# [WORK TASK]
Print the listing below from its opening line through the line holding "## ABOUT THE SPLIT", both ends included.

# [LISTED RECORDS]
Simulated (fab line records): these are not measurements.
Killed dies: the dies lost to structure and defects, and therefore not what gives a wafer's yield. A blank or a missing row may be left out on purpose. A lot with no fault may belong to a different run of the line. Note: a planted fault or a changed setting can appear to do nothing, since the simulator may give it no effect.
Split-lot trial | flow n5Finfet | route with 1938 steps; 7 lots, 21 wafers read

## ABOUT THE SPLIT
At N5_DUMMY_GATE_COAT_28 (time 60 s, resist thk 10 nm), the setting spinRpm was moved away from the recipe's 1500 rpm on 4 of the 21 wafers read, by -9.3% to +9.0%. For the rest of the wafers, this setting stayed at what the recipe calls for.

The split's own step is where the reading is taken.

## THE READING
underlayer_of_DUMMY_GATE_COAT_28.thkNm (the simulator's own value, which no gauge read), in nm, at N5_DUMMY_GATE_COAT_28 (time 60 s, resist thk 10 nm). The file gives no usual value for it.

# [PROBLEM SOLUTION]
Simulated (fab line records): these are not measurements.
Killed dies: the dies lost to structure and defects, and therefore not what gives a wafer's yield. A blank or a missing row may be left out on purpose. A lot with no fault may belong to a different run of the line. Note: a planted fault or a changed setting can appear to do nothing, since the simulator may give it no effect.
Split-lot trial | flow n5Finfet | route with 1938 steps; 7 lots, 21 wafers read

## ABOUT THE SPLIT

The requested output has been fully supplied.